========
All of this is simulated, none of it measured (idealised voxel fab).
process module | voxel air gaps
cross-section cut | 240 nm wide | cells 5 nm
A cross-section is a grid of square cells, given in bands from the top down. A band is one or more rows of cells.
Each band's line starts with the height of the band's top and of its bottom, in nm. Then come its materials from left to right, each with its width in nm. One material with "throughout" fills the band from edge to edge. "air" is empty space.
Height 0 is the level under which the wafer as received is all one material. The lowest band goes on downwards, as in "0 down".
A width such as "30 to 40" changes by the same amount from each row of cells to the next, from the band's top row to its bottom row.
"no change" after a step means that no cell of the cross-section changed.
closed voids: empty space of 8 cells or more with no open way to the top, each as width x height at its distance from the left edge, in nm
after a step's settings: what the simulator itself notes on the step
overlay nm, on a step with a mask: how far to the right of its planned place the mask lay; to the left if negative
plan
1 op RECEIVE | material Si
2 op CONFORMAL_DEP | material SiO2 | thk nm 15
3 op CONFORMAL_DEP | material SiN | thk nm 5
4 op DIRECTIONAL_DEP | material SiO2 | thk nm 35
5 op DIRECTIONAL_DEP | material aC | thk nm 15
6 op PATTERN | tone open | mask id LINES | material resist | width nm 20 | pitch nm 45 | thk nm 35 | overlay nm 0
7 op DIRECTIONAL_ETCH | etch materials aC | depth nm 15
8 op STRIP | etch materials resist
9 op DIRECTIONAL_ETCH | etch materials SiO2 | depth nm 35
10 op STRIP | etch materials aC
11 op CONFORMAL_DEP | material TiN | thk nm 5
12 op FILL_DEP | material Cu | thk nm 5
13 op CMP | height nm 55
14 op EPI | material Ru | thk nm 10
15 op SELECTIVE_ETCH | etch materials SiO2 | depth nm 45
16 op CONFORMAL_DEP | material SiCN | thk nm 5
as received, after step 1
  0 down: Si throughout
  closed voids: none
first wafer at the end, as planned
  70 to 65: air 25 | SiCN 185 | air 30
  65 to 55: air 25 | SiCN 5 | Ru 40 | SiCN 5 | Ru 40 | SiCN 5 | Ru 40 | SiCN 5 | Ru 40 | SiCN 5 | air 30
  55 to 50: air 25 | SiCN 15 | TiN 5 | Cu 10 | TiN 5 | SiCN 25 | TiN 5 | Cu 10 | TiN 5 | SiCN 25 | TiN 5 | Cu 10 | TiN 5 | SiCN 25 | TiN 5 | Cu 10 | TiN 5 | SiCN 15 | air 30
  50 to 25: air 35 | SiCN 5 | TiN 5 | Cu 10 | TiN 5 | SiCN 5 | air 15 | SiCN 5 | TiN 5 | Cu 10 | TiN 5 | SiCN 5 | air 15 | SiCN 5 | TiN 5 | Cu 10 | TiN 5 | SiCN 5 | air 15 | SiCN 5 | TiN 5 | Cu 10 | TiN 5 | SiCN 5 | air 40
========

All lines from the beginning of the entries through the line marked "6 op PATTERN" are to be output exactly; nothing else belongs in the answer.

All of this is simulated, none of it measured (idealised voxel fab).
process module | voxel air gaps
cross-section cut | 240 nm wide | cells 5 nm
A cross-section is a grid of square cells, given in bands from the top down. A band is one or more rows of cells.
Each band's line starts with the height of the band's top and of its bottom, in nm. Then come its materials from left to right, each with its width in nm. One material with "throughout" fills the band from edge to edge. "air" is empty space.
Height 0 is the level under which the wafer as received is all one material. The lowest band goes on downwards, as in "0 down".
A width such as "30 to 40" changes by the same amount from each row of cells to the next, from the band's top row to its bottom row.
"no change" after a step means that no cell of the cross-section changed.
closed voids: empty space of 8 cells or more with no open way to the top, each as width x height at its distance from the left edge, in nm
after a step's settings: what the simulator itself notes on the step
overlay nm, on a step with a mask: how far to the right of its planned place the mask lay; to the left if negative
plan
1 op RECEIVE | material Si
2 op CONFORMAL_DEP | material SiO2 | thk nm 15
3 op CONFORMAL_DEP | material SiN | thk nm 5
4 op DIRECTIONAL_DEP | material SiO2 | thk nm 35
5 op DIRECTIONAL_DEP | material aC | thk nm 15
6 op PATTERN | tone open | mask id LINES | material resist | width nm 20 | pitch nm 45 | thk nm 35 | overlay nm 0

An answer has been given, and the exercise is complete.